## Brief
With no line omitted, restate the records below exactly as they appear.

=-=-=-=-=

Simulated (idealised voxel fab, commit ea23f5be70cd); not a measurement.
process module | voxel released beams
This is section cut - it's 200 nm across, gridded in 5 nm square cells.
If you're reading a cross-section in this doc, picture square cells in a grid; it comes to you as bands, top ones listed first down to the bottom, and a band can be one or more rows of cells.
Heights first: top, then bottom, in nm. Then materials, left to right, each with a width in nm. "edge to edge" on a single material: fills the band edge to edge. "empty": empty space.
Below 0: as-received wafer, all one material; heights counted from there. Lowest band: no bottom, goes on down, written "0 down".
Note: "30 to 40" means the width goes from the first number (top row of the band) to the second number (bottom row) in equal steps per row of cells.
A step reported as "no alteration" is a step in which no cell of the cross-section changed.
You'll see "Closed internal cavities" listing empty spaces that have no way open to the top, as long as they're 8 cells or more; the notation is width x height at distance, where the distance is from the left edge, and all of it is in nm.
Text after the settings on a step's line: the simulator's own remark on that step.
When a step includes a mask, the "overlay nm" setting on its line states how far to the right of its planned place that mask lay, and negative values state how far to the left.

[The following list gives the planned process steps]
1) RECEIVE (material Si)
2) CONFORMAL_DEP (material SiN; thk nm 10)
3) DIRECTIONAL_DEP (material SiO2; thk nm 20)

=-=-=-=-=

## Task answer
Simulated (idealised voxel fab, commit ea23f5be70cd); not a measurement.
process module | voxel released beams
This is section cut - it's 200 nm across, gridded in 5 nm square cells.
If you're reading a cross-section in this doc, picture square cells in a grid; it comes to you as bands, top ones listed first down to the bottom, and a band can be one or more rows of cells.
Heights first: top, then bottom, in nm. Then materials, left to right, each with a width in nm. "edge to edge" on a single material: fills the band edge to edge. "empty": empty space.
Below 0: as-received wafer, all one material; heights counted from there. Lowest band: no bottom, goes on down, written "0 down".
Note: "30 to 40" means the width goes from the first number (top row of the band) to the second number (bottom row) in equal steps per row of cells.
A step reported as "no alteration" is a step in which no cell of the cross-section changed.
You'll see "Closed internal cavities" listing empty spaces that have no way open to the top, as long as they're 8 cells or more; the notation is width x height at distance, where the distance is from the left edge, and all of it is in nm.
Text after the settings on a step's line: the simulator's own remark on that step.
When a step includes a mask, the "overlay nm" setting on its line states how far to the right of its planned place that mask lay, and negative values state how far to the left.

[The following list gives the planned process steps]
1) RECEIVE (material Si)
2) CONFORMAL_DEP (material SiN; thk nm 10)
3) DIRECTIONAL_DEP (material SiO2; thk nm 20)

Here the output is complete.